- _ACTIVITY_
Retype all of the entries word for word.

• • •
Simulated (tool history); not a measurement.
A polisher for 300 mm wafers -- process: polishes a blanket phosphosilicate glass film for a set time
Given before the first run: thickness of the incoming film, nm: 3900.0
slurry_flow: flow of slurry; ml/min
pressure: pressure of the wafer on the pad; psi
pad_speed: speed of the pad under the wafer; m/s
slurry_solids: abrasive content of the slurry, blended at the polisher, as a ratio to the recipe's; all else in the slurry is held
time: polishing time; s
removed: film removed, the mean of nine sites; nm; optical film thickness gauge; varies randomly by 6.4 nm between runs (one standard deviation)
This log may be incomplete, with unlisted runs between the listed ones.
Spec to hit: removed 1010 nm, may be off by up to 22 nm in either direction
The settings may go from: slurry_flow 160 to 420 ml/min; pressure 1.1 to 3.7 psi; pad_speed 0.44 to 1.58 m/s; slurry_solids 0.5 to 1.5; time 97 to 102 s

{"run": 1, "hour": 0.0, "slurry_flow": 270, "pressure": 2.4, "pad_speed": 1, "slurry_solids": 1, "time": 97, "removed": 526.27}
• • •

- _EXERCISE RESULT_
Simulated (tool history); not a measurement.
A polisher for 300 mm wafers -- process: polishes a blanket phosphosilicate glass film for a set time
Given before the first run: thickness of the incoming film, nm: 3900.0
slurry_flow: flow of slurry; ml/min
pressure: pressure of the wafer on the pad; psi
pad_speed: speed of the pad under the wafer; m/s
slurry_solids: abrasive content of the slurry, blended at the polisher, as a ratio to the recipe's; all else in the slurry is held
time: polishing time; s
removed: film removed, the mean of nine sites; nm; optical film thickness gauge; varies randomly by 6.4 nm between runs (one standard deviation)
This log may be incomplete, with unlisted runs between the listed ones.
Spec to hit: removed 1010 nm, may be off by up to 22 nm in either direction
The settings may go from: slurry_flow 160 to 420 ml/min; pressure 1.1 to 3.7 psi; pad_speed 0.44 to 1.58 m/s; slurry_solids 0.5 to 1.5; time 97 to 102 s

{"run": 1, "hour": 0.0, "slurry_flow": 270, "pressure": 2.4, "pad_speed": 1, "slurry_solids": 1, "time": 97, "removed": 526.27}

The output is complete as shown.